GIVEN RECORDS ->
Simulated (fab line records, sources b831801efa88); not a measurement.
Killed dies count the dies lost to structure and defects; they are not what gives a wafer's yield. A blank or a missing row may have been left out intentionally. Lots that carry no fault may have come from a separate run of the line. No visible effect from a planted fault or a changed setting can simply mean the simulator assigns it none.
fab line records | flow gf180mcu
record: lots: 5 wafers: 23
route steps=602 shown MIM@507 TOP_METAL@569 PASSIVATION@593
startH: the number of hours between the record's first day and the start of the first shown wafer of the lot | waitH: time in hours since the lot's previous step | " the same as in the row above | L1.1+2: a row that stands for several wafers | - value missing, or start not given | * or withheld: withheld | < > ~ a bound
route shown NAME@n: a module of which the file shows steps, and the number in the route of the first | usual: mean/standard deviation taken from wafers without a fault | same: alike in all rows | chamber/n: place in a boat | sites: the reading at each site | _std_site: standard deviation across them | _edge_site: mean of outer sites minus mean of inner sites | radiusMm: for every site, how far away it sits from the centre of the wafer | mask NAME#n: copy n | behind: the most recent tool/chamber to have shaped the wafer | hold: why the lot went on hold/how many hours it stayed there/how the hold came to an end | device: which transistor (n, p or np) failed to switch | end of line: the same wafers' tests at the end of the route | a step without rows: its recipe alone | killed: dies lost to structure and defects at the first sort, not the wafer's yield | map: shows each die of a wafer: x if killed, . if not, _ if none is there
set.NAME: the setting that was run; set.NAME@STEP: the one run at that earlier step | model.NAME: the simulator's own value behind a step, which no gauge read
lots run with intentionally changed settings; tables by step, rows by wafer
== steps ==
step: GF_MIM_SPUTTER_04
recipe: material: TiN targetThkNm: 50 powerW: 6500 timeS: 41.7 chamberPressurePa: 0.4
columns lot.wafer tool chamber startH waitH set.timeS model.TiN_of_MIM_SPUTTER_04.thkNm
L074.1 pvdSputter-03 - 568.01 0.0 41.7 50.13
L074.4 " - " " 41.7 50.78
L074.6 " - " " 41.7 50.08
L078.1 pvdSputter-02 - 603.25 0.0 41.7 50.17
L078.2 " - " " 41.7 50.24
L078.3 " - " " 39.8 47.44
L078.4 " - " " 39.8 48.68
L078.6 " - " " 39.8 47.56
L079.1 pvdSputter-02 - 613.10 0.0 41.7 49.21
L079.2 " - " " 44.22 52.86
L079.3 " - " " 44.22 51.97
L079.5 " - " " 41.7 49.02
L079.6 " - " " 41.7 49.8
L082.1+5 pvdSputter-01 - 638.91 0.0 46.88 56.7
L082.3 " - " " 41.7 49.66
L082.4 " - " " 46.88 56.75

EXERCISE ->
Only one stretch of the records above is wanted: the lines between the one holding "recipe: material: TiN" and the one holding "L079.1 pvdSputter-02 - 613.10 0.0 41.7 49.21", inclusive, reproduced exactly.

EXERCISE ANSWER ->
recipe: material: TiN targetThkNm: 50 powerW: 6500 timeS: 41.7 chamberPressurePa: 0.4
columns lot.wafer tool chamber startH waitH set.timeS model.TiN_of_MIM_SPUTTER_04.thkNm
L074.1 pvdSputter-03 - 568.01 0.0 41.7 50.13
L074.4 " - " " 41.7 50.78
L074.6 " - " " 41.7 50.08
L078.1 pvdSputter-02 - 603.25 0.0 41.7 50.17
L078.2 " - " " 41.7 50.24
L078.3 " - " " 39.8 47.44
L078.4 " - " " 39.8 48.68
L078.6 " - " " 39.8 47.56
L079.1 pvdSputter-02 - 613.10 0.0 41.7 49.21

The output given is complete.